EXTRACTED RECORDS ->
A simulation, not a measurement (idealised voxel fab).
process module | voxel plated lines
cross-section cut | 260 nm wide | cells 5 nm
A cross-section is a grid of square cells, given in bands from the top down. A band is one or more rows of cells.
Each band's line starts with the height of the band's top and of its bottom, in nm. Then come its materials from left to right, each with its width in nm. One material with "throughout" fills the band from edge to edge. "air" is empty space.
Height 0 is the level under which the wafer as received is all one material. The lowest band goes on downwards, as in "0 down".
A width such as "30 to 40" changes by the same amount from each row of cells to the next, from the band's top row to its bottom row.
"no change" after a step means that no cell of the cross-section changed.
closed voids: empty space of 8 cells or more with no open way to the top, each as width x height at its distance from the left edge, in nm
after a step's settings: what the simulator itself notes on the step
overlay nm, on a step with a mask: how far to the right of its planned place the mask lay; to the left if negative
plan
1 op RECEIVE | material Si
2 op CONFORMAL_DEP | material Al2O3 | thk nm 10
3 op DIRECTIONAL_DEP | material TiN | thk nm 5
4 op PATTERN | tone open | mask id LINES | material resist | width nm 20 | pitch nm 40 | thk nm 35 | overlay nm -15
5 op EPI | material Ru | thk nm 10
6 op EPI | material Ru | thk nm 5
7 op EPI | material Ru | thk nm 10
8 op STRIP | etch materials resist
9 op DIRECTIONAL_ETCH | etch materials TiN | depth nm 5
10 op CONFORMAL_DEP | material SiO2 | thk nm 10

BRIEF -> Using the material above, quote the first line and each line after it, stopping at and including the line that holds "9 op DIRECTIONAL_ETCH".

YOUR SOLUTION ->
A simulation, not a measurement (idealised voxel fab).
process module | voxel plated lines
cross-section cut | 260 nm wide | cells 5 nm
A cross-section is a grid of square cells, given in bands from the top down. A band is one or more rows of cells.
Each band's line starts with the height of the band's top and of its bottom, in nm. Then come its materials from left to right, each with its width in nm. One material with "throughout" fills the band from edge to edge. "air" is empty space.
Height 0 is the level under which the wafer as received is all one material. The lowest band goes on downwards, as in "0 down".
A width such as "30 to 40" changes by the same amount from each row of cells to the next, from the band's top row to its bottom row.
"no change" after a step means that no cell of the cross-section changed.
closed voids: empty space of 8 cells or more with no open way to the top, each as width x height at its distance from the left edge, in nm
after a step's settings: what the simulator itself notes on the step
overlay nm, on a step with a mask: how far to the right of its planned place the mask lay; to the left if negative
plan
1 op RECEIVE | material Si
2 op CONFORMAL_DEP | material Al2O3 | thk nm 10
3 op DIRECTIONAL_DEP | material TiN | thk nm 5
4 op PATTERN | tone open | mask id LINES | material resist | width nm 20 | pitch nm 40 | thk nm 35 | overlay nm -15
5 op EPI | material Ru | thk nm 10
6 op EPI | material Ru | thk nm 5
7 op EPI | material Ru | thk nm 10
8 op STRIP | etch materials resist
9 op DIRECTIONAL_ETCH | etch materials TiN | depth nm 5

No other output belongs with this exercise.